━━━━━━━━━━

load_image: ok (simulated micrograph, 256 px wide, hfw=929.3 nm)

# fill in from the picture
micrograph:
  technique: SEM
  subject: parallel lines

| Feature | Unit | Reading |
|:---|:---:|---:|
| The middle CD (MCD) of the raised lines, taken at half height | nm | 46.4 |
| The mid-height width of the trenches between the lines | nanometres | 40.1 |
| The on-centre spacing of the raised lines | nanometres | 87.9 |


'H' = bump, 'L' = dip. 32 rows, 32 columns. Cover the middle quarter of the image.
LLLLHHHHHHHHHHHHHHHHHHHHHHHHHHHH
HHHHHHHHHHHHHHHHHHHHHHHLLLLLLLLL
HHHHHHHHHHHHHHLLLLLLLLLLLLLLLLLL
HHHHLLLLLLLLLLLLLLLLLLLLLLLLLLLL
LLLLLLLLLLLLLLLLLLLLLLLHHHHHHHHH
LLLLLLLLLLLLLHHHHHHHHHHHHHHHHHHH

━━━━━━━━━━

# Task item
Take the lines from the first line of the listing to the line containing "HHHHLLLLLLLLLLLLLLLLLLLLLLLLLLLL". Please print them exactly, ends included, with nothing else.

# Exercise answer
load_image: ok (simulated micrograph, 256 px wide, hfw=929.3 nm)

# fill in from the picture
micrograph:
  technique: SEM
  subject: parallel lines

| Feature | Unit | Reading |
|:---|:---:|---:|
| The middle CD (MCD) of the raised lines, taken at half height | nm | 46.4 |
| The mid-height width of the trenches between the lines | nanometres | 40.1 |
| The on-centre spacing of the raised lines | nanometres | 87.9 |


'H' = bump, 'L' = dip. 32 rows, 32 columns. Cover the middle quarter of the image.
LLLLHHHHHHHHHHHHHHHHHHHHHHHHHHHH
HHHHHHHHHHHHHHHHHHHHHHHLLLLLLLLL
HHHHHHHHHHHHHHLLLLLLLLLLLLLLLLLL
HHHHLLLLLLLLLLLLLLLLLLLLLLLLLLLL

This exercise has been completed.